*** SOURCE MATERIAL

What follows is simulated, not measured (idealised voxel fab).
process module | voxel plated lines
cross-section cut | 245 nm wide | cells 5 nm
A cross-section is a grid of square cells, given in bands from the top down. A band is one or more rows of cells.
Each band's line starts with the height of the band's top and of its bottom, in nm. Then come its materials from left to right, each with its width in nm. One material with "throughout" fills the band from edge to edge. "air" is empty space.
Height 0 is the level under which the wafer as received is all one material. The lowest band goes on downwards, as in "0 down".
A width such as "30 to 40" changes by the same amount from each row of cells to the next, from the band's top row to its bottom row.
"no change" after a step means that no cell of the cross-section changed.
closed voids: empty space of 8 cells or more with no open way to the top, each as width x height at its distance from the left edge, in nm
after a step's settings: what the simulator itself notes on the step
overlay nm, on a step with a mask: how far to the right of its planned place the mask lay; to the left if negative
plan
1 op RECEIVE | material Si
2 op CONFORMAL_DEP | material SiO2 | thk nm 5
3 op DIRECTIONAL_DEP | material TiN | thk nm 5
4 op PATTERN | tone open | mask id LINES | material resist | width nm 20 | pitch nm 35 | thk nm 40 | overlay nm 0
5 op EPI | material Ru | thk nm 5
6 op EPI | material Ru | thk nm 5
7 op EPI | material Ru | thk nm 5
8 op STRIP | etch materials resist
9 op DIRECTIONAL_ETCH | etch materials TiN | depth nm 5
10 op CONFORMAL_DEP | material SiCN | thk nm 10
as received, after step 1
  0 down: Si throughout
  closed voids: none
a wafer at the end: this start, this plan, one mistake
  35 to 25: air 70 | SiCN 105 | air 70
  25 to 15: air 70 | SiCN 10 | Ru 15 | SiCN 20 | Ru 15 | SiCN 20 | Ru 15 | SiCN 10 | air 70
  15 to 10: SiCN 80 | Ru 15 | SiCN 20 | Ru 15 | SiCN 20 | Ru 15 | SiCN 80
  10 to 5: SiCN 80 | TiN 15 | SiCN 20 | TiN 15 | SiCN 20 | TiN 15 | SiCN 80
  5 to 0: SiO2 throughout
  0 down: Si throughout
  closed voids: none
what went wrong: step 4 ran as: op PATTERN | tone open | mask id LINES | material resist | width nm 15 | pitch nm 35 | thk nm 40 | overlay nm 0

******

ASSIGNMENT: Set down again, word for word, the stretch of records from the line with "after a step's" to the line with "2 op CONFORMAL_DEP | material SiO2 | thk nm 5", both of those lines included.

EXERCISE OUTPUT:
after a step's settings: what the simulator itself notes on the step
overlay nm, on a step with a mask: how far to the right of its planned place the mask lay; to the left if negative
plan
1 op RECEIVE | material Si
2 op CONFORMAL_DEP | material SiO2 | thk nm 5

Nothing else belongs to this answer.